......

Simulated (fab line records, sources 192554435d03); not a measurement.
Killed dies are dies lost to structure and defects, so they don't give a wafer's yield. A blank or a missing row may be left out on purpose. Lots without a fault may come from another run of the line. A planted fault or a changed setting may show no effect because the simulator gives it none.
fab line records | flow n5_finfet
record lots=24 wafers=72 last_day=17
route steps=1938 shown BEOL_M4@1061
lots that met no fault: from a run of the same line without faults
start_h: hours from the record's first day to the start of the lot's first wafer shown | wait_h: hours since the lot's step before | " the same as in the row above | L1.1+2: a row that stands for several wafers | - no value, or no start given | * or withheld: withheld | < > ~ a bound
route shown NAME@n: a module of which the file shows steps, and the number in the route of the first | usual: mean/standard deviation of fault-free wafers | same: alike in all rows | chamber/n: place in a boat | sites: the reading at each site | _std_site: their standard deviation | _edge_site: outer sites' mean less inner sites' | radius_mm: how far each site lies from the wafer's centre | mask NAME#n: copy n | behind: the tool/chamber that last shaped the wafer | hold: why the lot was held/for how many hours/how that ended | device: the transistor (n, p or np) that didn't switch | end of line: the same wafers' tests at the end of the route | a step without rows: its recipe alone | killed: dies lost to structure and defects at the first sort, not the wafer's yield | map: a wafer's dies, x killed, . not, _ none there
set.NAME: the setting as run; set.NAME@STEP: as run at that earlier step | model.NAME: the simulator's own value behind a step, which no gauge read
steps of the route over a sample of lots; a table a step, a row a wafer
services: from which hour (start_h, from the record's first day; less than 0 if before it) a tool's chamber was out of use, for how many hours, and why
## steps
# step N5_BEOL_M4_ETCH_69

......

■ Work order ■
Reproduce every line above without error.

■ Reply ■
Simulated (fab line records, sources 192554435d03); not a measurement.
Killed dies are dies lost to structure and defects, so they don't give a wafer's yield. A blank or a missing row may be left out on purpose. Lots without a fault may come from another run of the line. A planted fault or a changed setting may show no effect because the simulator gives it none.
fab line records | flow n5_finfet
record lots=24 wafers=72 last_day=17
route steps=1938 shown BEOL_M4@1061
lots that met no fault: from a run of the same line without faults
start_h: hours from the record's first day to the start of the lot's first wafer shown | wait_h: hours since the lot's step before | " the same as in the row above | L1.1+2: a row that stands for several wafers | - no value, or no start given | * or withheld: withheld | < > ~ a bound
route shown NAME@n: a module of which the file shows steps, and the number in the route of the first | usual: mean/standard deviation of fault-free wafers | same: alike in all rows | chamber/n: place in a boat | sites: the reading at each site | _std_site: their standard deviation | _edge_site: outer sites' mean less inner sites' | radius_mm: how far each site lies from the wafer's centre | mask NAME#n: copy n | behind: the tool/chamber that last shaped the wafer | hold: why the lot was held/for how many hours/how that ended | device: the transistor (n, p or np) that didn't switch | end of line: the same wafers' tests at the end of the route | a step without rows: its recipe alone | killed: dies lost to structure and defects at the first sort, not the wafer's yield | map: a wafer's dies, x killed, . not, _ none there
set.NAME: the setting as run; set.NAME@STEP: as run at that earlier step | model.NAME: the simulator's own value behind a step, which no gauge read
steps of the route over a sample of lots; a table a step, a row a wafer
services: from which hour (start_h, from the record's first day; less than 0 if before it) a tool's chamber was out of use, for how many hours, and why
## steps
# step N5_BEOL_M4_ETCH_69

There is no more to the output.